* _EXTRACTED INFORMATION_:
------------------------------------

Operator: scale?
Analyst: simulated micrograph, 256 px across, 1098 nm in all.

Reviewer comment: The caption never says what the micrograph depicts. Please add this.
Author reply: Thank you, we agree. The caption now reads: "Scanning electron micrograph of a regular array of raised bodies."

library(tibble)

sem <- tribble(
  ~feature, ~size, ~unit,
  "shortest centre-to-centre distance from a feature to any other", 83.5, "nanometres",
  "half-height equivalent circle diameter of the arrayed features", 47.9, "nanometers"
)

------------------------------------

* _ACTIVITY_: If a line comes after the one that contains "Reviewer comment: The", leave it out; return every line of the entries up to that point exactly, starting with the first, with that line included.

* _RESPONSE AREA_:
Operator: scale?
Analyst: simulated micrograph, 256 px across, 1098 nm in all.

Reviewer comment: The caption never says what the micrograph depicts. Please add this.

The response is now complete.